- Work task:
Word for word, set down the full listing below.

== Segment start ==
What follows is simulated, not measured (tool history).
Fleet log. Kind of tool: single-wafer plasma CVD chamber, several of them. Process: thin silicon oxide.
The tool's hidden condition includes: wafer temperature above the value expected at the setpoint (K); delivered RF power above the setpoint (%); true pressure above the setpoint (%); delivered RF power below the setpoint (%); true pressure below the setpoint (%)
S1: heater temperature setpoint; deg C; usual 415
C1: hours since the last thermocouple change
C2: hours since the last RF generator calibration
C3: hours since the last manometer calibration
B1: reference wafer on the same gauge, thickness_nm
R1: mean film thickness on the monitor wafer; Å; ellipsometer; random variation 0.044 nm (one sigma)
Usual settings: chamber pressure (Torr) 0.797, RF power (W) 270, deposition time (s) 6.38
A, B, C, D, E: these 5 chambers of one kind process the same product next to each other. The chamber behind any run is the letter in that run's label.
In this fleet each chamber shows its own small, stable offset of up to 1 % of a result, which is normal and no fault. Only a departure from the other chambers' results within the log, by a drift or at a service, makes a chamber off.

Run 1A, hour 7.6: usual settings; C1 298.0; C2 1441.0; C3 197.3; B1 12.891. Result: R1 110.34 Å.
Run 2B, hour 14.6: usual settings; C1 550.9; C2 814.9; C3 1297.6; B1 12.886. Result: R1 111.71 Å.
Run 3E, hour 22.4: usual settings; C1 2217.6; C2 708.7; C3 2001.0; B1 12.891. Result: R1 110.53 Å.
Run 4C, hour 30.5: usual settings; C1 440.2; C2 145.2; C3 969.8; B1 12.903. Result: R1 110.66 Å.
== Segment end ==

- Written solution:
What follows is simulated, not measured (tool history).
Fleet log. Kind of tool: single-wafer plasma CVD chamber, several of them. Process: thin silicon oxide.
The tool's hidden condition includes: wafer temperature above the value expected at the setpoint (K); delivered RF power above the setpoint (%); true pressure above the setpoint (%); delivered RF power below the setpoint (%); true pressure below the setpoint (%)
S1: heater temperature setpoint; deg C; usual 415
C1: hours since the last thermocouple change
C2: hours since the last RF generator calibration
C3: hours since the last manometer calibration
B1: reference wafer on the same gauge, thickness_nm
R1: mean film thickness on the monitor wafer; Å; ellipsometer; random variation 0.044 nm (one sigma)
Usual settings: chamber pressure (Torr) 0.797, RF power (W) 270, deposition time (s) 6.38
A, B, C, D, E: these 5 chambers of one kind process the same product next to each other. The chamber behind any run is the letter in that run's label.
In this fleet each chamber shows its own small, stable offset of up to 1 % of a result, which is normal and no fault. Only a departure from the other chambers' results within the log, by a drift or at a service, makes a chamber off.

Run 1A, hour 7.6: usual settings; C1 298.0; C2 1441.0; C3 197.3; B1 12.891. Result: R1 110.34 Å.
Run 2B, hour 14.6: usual settings; C1 550.9; C2 814.9; C3 1297.6; B1 12.886. Result: R1 111.71 Å.
Run 3E, hour 22.4: usual settings; C1 2217.6; C2 708.7; C3 2001.0; B1 12.891. Result: R1 110.53 Å.
Run 4C, hour 30.5: usual settings; C1 440.2; C2 145.2; C3 969.8; B1 12.903. Result: R1 110.66 Å.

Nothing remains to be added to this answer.